» **SUPPLIED DATA**
********************

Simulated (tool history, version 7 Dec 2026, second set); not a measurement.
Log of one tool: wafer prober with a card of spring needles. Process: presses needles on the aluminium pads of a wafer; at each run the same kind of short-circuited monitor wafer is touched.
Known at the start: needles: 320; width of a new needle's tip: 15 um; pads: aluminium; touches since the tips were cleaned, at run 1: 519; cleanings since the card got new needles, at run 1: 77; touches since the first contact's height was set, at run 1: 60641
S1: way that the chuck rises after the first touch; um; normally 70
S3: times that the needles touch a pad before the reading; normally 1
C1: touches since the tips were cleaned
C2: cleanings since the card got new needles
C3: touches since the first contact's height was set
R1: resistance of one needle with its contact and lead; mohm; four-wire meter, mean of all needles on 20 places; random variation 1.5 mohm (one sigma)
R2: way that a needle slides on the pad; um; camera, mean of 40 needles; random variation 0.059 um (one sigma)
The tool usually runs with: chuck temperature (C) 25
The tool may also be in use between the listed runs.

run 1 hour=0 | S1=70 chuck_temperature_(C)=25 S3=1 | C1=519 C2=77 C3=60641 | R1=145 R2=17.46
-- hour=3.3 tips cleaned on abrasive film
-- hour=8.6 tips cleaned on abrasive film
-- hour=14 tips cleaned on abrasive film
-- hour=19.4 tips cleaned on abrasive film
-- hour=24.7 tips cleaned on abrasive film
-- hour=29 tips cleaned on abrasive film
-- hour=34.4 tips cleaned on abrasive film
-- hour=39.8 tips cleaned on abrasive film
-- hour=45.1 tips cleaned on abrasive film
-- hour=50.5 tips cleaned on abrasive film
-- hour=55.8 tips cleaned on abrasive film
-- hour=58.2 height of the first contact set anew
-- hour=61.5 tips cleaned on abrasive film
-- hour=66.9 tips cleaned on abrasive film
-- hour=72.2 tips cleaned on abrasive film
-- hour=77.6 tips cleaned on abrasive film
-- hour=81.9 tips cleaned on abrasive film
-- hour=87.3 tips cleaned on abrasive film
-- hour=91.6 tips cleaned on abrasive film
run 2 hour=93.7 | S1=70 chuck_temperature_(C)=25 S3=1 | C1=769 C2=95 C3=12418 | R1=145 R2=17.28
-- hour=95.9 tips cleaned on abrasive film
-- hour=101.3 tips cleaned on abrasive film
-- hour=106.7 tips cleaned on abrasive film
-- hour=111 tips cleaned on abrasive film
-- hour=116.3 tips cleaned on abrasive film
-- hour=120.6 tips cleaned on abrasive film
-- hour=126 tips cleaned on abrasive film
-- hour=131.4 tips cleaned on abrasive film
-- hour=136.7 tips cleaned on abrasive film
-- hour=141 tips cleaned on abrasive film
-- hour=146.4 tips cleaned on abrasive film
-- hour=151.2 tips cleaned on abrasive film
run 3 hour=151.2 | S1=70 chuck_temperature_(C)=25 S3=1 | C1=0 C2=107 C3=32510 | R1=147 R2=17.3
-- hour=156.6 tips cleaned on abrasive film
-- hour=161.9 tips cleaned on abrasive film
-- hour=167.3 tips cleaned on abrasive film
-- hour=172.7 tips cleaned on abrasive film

********************

» **EXERCISE**
Reproduce verbatim the range of lines that opens the records and closes with the line containing "R1: resistance of". Omit everything after it.

» **RESPONSE**
Simulated (tool history, version 7 Dec 2026, second set); not a measurement.
Log of one tool: wafer prober with a card of spring needles. Process: presses needles on the aluminium pads of a wafer; at each run the same kind of short-circuited monitor wafer is touched.
Known at the start: needles: 320; width of a new needle's tip: 15 um; pads: aluminium; touches since the tips were cleaned, at run 1: 519; cleanings since the card got new needles, at run 1: 77; touches since the first contact's height was set, at run 1: 60641
S1: way that the chuck rises after the first touch; um; normally 70
S3: times that the needles touch a pad before the reading; normally 1
C1: touches since the tips were cleaned
C2: cleanings since the card got new needles
C3: touches since the first contact's height was set
R1: resistance of one needle with its contact and lead; mohm; four-wire meter, mean of all needles on 20 places; random variation 1.5 mohm (one sigma)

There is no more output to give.